┌────────

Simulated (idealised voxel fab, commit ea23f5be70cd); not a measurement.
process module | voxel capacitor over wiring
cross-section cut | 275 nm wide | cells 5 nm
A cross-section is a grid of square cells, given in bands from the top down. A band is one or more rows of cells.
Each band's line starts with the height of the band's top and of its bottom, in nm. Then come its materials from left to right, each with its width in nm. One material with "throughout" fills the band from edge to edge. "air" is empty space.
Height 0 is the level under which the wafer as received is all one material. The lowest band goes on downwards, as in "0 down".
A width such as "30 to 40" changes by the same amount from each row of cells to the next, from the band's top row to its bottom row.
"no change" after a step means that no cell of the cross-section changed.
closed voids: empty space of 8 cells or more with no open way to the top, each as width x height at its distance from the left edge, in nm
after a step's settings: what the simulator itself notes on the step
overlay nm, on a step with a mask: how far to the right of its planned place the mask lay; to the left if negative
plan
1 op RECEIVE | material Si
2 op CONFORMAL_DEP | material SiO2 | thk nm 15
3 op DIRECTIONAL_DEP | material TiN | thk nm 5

└────────

◆ **WORK ORDER**
Every record in the listing above is to be copied exactly.

◆ **EXERCISE OUTPUT**
Simulated (idealised voxel fab, commit ea23f5be70cd); not a measurement.
process module | voxel capacitor over wiring
cross-section cut | 275 nm wide | cells 5 nm
A cross-section is a grid of square cells, given in bands from the top down. A band is one or more rows of cells.
Each band's line starts with the height of the band's top and of its bottom, in nm. Then come its materials from left to right, each with its width in nm. One material with "throughout" fills the band from edge to edge. "air" is empty space.
Height 0 is the level under which the wafer as received is all one material. The lowest band goes on downwards, as in "0 down".
A width such as "30 to 40" changes by the same amount from each row of cells to the next, from the band's top row to its bottom row.
"no change" after a step means that no cell of the cross-section changed.
closed voids: empty space of 8 cells or more with no open way to the top, each as width x height at its distance from the left edge, in nm
after a step's settings: what the simulator itself notes on the step
overlay nm, on a step with a mask: how far to the right of its planned place the mask lay; to the left if negative
plan
1 op RECEIVE | material Si
2 op CONFORMAL_DEP | material SiO2 | thk nm 15
3 op DIRECTIONAL_DEP | material TiN | thk nm 5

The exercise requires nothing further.